DATASET EXCERPTS.
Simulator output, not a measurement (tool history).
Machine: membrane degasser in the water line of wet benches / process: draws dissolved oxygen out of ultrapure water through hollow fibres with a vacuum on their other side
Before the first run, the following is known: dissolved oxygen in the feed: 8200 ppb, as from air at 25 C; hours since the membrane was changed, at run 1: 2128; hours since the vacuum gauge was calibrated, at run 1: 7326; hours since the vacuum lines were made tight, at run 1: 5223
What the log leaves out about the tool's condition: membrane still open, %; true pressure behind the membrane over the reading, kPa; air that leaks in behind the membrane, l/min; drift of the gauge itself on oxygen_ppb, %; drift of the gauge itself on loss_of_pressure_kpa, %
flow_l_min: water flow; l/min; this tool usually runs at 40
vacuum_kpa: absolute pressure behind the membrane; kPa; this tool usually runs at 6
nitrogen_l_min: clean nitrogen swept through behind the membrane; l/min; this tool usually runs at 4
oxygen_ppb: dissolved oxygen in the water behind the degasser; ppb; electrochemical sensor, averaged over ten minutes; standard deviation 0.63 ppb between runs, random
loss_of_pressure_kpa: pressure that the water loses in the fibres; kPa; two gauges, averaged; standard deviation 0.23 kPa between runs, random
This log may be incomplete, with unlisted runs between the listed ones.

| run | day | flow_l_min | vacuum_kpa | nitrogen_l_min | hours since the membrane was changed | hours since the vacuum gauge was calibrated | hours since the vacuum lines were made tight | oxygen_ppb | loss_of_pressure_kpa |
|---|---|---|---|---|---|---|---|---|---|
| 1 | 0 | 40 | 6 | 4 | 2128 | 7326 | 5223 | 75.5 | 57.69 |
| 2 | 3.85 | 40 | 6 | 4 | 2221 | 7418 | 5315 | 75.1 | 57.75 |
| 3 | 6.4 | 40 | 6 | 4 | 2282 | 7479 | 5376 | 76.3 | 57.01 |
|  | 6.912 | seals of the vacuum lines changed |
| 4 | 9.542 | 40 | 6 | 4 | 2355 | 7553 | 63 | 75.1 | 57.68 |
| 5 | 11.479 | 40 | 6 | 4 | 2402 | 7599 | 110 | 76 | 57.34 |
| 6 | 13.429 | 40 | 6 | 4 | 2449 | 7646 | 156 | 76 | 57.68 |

ASSIGNMENT. Output all lines from the beginning of the data up to the line holding "Machine: membrane degasser", that line included, exactly as written.

RESPONSE BOX.
Simulator output, not a measurement (tool history).
Machine: membrane degasser in the water line of wet benches / process: draws dissolved oxygen out of ultrapure water through hollow fibres with a vacuum on their other side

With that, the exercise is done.